• **Provided data**
--------------------

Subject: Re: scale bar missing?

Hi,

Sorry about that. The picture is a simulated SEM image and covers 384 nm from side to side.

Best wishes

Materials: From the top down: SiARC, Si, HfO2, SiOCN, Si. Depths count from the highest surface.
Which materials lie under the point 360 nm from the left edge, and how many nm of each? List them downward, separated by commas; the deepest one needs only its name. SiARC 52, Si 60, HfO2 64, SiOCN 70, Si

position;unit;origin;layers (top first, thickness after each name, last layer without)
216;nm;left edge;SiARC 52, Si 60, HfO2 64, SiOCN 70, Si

--------------------

Could you return, word for word, only the lines running from the first line of the material above to the line that contains "position;unit;origin;layers (top first, thickness", inclusive?

Subject: Re: scale bar missing?

Hi,

Sorry about that. The picture is a simulated SEM image and covers 384 nm from side to side.

Best wishes

Materials: From the top down: SiARC, Si, HfO2, SiOCN, Si. Depths count from the highest surface.
Which materials lie under the point 360 nm from the left edge, and how many nm of each? List them downward, separated by commas; the deepest one needs only its name. SiARC 52, Si 60, HfO2 64, SiOCN 70, Si

position;unit;origin;layers (top first, thickness after each name, last layer without)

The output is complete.